• [Work instruction]: Transcribe the listing below only from the line with "Cross-sectional view cut" up to and including the line with "The cross-sections in".

Start of Input data

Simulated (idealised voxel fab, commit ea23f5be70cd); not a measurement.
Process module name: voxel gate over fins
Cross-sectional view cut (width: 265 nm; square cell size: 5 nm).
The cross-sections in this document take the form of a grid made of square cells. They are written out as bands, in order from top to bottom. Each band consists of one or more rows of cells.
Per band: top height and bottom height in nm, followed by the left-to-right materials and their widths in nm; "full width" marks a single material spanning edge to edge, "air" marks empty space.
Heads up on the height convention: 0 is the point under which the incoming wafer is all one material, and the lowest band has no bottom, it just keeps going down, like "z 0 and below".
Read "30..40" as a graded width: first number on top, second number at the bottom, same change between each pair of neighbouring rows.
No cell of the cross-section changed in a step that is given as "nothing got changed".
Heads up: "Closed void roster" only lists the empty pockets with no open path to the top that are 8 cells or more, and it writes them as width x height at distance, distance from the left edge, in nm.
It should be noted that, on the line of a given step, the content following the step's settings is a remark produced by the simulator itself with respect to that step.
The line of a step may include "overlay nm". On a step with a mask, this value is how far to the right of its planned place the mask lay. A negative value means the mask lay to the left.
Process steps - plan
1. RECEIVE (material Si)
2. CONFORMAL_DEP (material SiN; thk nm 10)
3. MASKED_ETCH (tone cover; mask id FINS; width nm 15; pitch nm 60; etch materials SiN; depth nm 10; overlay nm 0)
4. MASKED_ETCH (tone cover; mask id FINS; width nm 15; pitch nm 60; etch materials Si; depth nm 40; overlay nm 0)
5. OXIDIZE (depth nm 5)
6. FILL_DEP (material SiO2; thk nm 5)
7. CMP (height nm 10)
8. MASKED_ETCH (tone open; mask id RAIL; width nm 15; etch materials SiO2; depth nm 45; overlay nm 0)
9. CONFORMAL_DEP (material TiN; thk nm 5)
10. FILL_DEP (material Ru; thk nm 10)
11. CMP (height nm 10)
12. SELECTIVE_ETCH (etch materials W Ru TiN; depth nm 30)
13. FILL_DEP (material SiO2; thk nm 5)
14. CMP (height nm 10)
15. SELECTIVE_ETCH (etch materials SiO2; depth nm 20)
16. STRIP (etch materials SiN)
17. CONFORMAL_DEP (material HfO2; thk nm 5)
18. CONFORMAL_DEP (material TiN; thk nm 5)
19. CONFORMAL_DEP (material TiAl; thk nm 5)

End of Input data

• [Task solution]:
Cross-sectional view cut (width: 265 nm; square cell size: 5 nm).
The cross-sections in this document take the form of a grid made of square cells. They are written out as bands, in order from top to bottom. Each band consists of one or more rows of cells.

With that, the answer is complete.